WORK REQUEST:
Retype each entry exactly.

DATA SHOWN:
============================================================

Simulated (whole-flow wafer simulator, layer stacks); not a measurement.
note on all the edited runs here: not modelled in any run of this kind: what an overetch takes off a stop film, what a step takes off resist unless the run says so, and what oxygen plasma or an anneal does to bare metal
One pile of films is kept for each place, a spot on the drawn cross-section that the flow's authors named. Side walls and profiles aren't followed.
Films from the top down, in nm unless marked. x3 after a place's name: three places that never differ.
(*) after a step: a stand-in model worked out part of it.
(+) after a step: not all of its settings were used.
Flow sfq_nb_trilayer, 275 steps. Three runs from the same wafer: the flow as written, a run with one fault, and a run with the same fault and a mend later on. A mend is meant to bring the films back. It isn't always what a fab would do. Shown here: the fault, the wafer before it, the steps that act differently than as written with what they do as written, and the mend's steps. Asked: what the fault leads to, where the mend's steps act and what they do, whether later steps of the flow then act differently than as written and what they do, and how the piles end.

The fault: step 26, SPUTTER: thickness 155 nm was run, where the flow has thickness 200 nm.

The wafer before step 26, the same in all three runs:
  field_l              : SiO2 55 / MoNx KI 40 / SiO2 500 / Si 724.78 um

============================================================

ANSWER AREA:
Simulated (whole-flow wafer simulator, layer stacks); not a measurement.
note on all the edited runs here: not modelled in any run of this kind: what an overetch takes off a stop film, what a step takes off resist unless the run says so, and what oxygen plasma or an anneal does to bare metal
One pile of films is kept for each place, a spot on the drawn cross-section that the flow's authors named. Side walls and profiles aren't followed.
Films from the top down, in nm unless marked. x3 after a place's name: three places that never differ.
(*) after a step: a stand-in model worked out part of it.
(+) after a step: not all of its settings were used.
Flow sfq_nb_trilayer, 275 steps. Three runs from the same wafer: the flow as written, a run with one fault, and a run with the same fault and a mend later on. A mend is meant to bring the films back. It isn't always what a fab would do. Shown here: the fault, the wafer before it, the steps that act differently than as written with what they do as written, and the mend's steps. Asked: what the fault leads to, where the mend's steps act and what they do, whether later steps of the flow then act differently than as written and what they do, and how the piles end.

The fault: step 26, SPUTTER: thickness 155 nm was run, where the flow has thickness 200 nm.

The wafer before step 26, the same in all three runs:
  field_l              : SiO2 55 / MoNx KI 40 / SiO2 500 / Si 724.78 um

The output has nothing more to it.